——

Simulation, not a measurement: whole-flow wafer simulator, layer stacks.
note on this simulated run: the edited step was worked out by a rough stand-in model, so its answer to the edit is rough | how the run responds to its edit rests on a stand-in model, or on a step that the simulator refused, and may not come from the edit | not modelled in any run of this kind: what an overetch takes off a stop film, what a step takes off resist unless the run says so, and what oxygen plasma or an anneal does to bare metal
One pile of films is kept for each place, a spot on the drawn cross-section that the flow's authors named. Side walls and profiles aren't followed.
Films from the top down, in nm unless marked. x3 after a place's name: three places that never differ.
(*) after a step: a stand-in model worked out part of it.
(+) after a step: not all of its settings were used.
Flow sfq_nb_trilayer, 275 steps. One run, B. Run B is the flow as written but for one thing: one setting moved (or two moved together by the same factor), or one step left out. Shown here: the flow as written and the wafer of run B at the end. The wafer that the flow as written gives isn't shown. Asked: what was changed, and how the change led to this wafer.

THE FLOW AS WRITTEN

——

■ **WORK ITEM**
Every entry is to be repeated exactly as it stands.

■ **WRITTEN ANSWER**
Simulation, not a measurement: whole-flow wafer simulator, layer stacks.
note on this simulated run: the edited step was worked out by a rough stand-in model, so its answer to the edit is rough | how the run responds to its edit rests on a stand-in model, or on a step that the simulator refused, and may not come from the edit | not modelled in any run of this kind: what an overetch takes off a stop film, what a step takes off resist unless the run says so, and what oxygen plasma or an anneal does to bare metal
One pile of films is kept for each place, a spot on the drawn cross-section that the flow's authors named. Side walls and profiles aren't followed.
Films from the top down, in nm unless marked. x3 after a place's name: three places that never differ.
(*) after a step: a stand-in model worked out part of it.
(+) after a step: not all of its settings were used.
Flow sfq_nb_trilayer, 275 steps. One run, B. Run B is the flow as written but for one thing: one setting moved (or two moved together by the same factor), or one step left out. Shown here: the flow as written and the wafer of run B at the end. The wafer that the flow as written gives isn't shown. Asked: what was changed, and how the change led to this wafer.

THE FLOW AS WRITTEN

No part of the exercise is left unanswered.